Required action. Take the entries below and print all of them exactly, please.

Record extracts.
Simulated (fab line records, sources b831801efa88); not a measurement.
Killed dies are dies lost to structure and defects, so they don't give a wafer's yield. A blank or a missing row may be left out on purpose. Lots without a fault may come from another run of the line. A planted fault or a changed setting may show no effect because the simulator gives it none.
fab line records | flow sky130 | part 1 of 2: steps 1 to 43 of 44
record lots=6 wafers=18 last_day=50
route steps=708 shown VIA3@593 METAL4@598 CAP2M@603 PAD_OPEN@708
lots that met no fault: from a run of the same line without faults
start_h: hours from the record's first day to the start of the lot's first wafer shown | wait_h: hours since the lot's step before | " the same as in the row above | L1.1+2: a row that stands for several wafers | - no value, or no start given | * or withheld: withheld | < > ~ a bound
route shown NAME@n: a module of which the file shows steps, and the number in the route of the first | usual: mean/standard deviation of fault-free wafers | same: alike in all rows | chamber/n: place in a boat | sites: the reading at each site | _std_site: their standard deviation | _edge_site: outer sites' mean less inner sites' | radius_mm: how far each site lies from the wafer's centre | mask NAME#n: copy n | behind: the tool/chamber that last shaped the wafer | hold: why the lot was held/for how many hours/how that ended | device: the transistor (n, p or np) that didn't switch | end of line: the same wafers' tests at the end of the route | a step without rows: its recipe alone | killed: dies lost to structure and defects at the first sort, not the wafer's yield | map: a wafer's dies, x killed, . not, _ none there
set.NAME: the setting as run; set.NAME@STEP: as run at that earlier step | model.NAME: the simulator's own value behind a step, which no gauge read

Written reply.
Simulated (fab line records, sources b831801efa88); not a measurement.
Killed dies are dies lost to structure and defects, so they don't give a wafer's yield. A blank or a missing row may be left out on purpose. Lots without a fault may come from another run of the line. A planted fault or a changed setting may show no effect because the simulator gives it none.
fab line records | flow sky130 | part 1 of 2: steps 1 to 43 of 44
record lots=6 wafers=18 last_day=50
route steps=708 shown VIA3@593 METAL4@598 CAP2M@603 PAD_OPEN@708
lots that met no fault: from a run of the same line without faults
start_h: hours from the record's first day to the start of the lot's first wafer shown | wait_h: hours since the lot's step before | " the same as in the row above | L1.1+2: a row that stands for several wafers | - no value, or no start given | * or withheld: withheld | < > ~ a bound
route shown NAME@n: a module of which the file shows steps, and the number in the route of the first | usual: mean/standard deviation of fault-free wafers | same: alike in all rows | chamber/n: place in a boat | sites: the reading at each site | _std_site: their standard deviation | _edge_site: outer sites' mean less inner sites' | radius_mm: how far each site lies from the wafer's centre | mask NAME#n: copy n | behind: the tool/chamber that last shaped the wafer | hold: why the lot was held/for how many hours/how that ended | device: the transistor (n, p or np) that didn't switch | end of line: the same wafers' tests at the end of the route | a step without rows: its recipe alone | killed: dies lost to structure and defects at the first sort, not the wafer's yield | map: a wafer's dies, x killed, . not, _ none there
set.NAME: the setting as run; set.NAME@STEP: as run at that earlier step | model.NAME: the simulator's own value behind a step, which no gauge read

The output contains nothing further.